• [Dataset entries]
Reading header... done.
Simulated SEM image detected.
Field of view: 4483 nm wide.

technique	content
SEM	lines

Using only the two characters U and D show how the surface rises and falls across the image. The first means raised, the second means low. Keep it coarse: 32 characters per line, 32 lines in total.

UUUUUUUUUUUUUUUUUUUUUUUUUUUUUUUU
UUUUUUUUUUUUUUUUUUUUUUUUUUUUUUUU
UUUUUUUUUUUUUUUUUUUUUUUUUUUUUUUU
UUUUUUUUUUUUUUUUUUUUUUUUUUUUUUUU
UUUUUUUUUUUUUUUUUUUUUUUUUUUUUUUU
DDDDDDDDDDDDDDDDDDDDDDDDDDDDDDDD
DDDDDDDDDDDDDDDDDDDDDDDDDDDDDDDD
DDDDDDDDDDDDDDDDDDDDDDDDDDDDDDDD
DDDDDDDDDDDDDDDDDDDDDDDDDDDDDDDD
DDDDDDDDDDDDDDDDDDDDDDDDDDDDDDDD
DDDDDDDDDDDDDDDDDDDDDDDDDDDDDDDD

• [Action item] Please set down each of the entries above exactly as given.

• [Task response]
Reading header... done.
Simulated SEM image detected.
Field of view: 4483 nm wide.

technique	content
SEM	lines

Using only the two characters U and D show how the surface rises and falls across the image. The first means raised, the second means low. Keep it coarse: 32 characters per line, 32 lines in total.

UUUUUUUUUUUUUUUUUUUUUUUUUUUUUUUU
UUUUUUUUUUUUUUUUUUUUUUUUUUUUUUUU
UUUUUUUUUUUUUUUUUUUUUUUUUUUUUUUU
UUUUUUUUUUUUUUUUUUUUUUUUUUUUUUUU
UUUUUUUUUUUUUUUUUUUUUUUUUUUUUUUU
DDDDDDDDDDDDDDDDDDDDDDDDDDDDDDDD
DDDDDDDDDDDDDDDDDDDDDDDDDDDDDDDD
DDDDDDDDDDDDDDDDDDDDDDDDDDDDDDDD
DDDDDDDDDDDDDDDDDDDDDDDDDDDDDDDD
DDDDDDDDDDDDDDDDDDDDDDDDDDDDDDDD
DDDDDDDDDDDDDDDDDDDDDDDDDDDDDDDD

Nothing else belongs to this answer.